* [ASSIGNED TASK]: Produce an exact transcript of all the records.

* [INFORMATION]:
═══

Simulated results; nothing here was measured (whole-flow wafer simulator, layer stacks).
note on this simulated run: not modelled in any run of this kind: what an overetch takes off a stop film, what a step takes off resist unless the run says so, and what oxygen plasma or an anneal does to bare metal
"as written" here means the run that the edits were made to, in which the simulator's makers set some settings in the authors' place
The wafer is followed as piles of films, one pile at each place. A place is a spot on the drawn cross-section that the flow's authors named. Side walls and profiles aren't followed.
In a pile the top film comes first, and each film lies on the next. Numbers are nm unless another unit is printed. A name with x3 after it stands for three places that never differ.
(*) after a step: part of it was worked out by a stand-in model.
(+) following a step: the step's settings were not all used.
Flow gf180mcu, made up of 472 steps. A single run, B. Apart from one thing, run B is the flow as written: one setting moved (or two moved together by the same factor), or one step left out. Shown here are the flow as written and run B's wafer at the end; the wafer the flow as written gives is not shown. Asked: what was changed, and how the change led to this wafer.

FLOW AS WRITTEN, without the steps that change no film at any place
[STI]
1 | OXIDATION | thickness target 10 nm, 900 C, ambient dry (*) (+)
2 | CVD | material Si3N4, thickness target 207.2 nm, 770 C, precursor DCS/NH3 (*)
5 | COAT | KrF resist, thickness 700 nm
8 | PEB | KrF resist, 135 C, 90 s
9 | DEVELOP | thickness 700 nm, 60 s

═══

* [ANSWER SPACE]:
Simulated results; nothing here was measured (whole-flow wafer simulator, layer stacks).
note on this simulated run: not modelled in any run of this kind: what an overetch takes off a stop film, what a step takes off resist unless the run says so, and what oxygen plasma or an anneal does to bare metal
"as written" here means the run that the edits were made to, in which the simulator's makers set some settings in the authors' place
The wafer is followed as piles of films, one pile at each place. A place is a spot on the drawn cross-section that the flow's authors named. Side walls and profiles aren't followed.
In a pile the top film comes first, and each film lies on the next. Numbers are nm unless another unit is printed. A name with x3 after it stands for three places that never differ.
(*) after a step: part of it was worked out by a stand-in model.
(+) following a step: the step's settings were not all used.
Flow gf180mcu, made up of 472 steps. A single run, B. Apart from one thing, run B is the flow as written: one setting moved (or two moved together by the same factor), or one step left out. Shown here are the flow as written and run B's wafer at the end; the wafer the flow as written gives is not shown. Asked: what was changed, and how the change led to this wafer.

FLOW AS WRITTEN, without the steps that change no film at any place
[STI]
1 | OXIDATION | thickness target 10 nm, 900 C, ambient dry (*) (+)
2 | CVD | material Si3N4, thickness target 207.2 nm, 770 C, precursor DCS/NH3 (*)
5 | COAT | KrF resist, thickness 700 nm
8 | PEB | KrF resist, 135 C, 90 s
9 | DEVELOP | thickness 700 nm, 60 s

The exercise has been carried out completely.